-- SOURCE INFORMATION follows --
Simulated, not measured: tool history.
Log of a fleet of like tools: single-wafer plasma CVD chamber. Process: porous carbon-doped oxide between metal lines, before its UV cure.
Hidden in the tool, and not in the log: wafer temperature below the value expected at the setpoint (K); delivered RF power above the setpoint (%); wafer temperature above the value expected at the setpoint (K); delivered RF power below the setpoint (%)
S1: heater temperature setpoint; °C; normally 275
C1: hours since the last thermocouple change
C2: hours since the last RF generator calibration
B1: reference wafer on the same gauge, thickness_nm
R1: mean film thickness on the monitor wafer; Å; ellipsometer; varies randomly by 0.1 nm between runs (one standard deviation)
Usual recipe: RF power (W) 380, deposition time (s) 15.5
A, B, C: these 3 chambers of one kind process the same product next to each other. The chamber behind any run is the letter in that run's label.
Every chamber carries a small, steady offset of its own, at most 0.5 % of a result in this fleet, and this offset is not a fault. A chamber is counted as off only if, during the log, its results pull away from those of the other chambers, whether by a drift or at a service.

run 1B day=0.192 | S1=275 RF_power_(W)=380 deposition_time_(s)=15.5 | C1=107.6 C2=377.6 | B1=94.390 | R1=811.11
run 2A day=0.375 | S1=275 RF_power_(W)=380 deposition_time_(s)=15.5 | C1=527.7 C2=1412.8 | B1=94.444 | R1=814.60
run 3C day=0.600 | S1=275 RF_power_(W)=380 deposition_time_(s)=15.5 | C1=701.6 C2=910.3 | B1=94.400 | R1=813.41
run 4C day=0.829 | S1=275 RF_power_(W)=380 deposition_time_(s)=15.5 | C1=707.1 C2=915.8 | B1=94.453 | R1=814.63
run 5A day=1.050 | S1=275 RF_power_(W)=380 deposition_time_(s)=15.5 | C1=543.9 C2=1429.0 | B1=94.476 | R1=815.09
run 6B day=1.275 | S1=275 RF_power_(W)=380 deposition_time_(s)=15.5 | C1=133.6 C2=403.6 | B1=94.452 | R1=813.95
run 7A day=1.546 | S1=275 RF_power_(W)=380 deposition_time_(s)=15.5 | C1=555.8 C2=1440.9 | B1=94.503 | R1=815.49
-- SOURCE INFORMATION concluded --

=== WORK REQUEST ===
Given the records above, restate word for word only the lines starting at the one with "B1: reference wafer" and ending at the one with "A, B, C: these".

=== YOUR SOLUTION ===
B1: reference wafer on the same gauge, thickness_nm
R1: mean film thickness on the monitor wafer; Å; ellipsometer; varies randomly by 0.1 nm between runs (one standard deviation)
Usual recipe: RF power (W) 380, deposition time (s) 15.5
A, B, C: these 3 chambers of one kind process the same product next to each other. The chamber behind any run is the letter in that run's label.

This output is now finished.